—————

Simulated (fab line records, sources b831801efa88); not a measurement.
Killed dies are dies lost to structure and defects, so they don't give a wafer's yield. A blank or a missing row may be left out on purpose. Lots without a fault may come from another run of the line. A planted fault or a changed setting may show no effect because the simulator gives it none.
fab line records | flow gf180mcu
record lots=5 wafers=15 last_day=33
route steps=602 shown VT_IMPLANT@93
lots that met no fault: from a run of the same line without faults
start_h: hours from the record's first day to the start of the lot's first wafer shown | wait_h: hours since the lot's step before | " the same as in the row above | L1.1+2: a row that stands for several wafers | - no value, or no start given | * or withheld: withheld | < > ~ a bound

—————

What you return should match every line above exactly.

Result =
Simulated (fab line records, sources b831801efa88); not a measurement.
Killed dies are dies lost to structure and defects, so they don't give a wafer's yield. A blank or a missing row may be left out on purpose. Lots without a fault may come from another run of the line. A planted fault or a changed setting may show no effect because the simulator gives it none.
fab line records | flow gf180mcu
record lots=5 wafers=15 last_day=33
route steps=602 shown VT_IMPLANT@93
lots that met no fault: from a run of the same line without faults
start_h: hours from the record's first day to the start of the lot's first wafer shown | wait_h: hours since the lot's step before | " the same as in the row above | L1.1+2: a row that stands for several wafers | - no value, or no start given | * or withheld: withheld | < > ~ a bound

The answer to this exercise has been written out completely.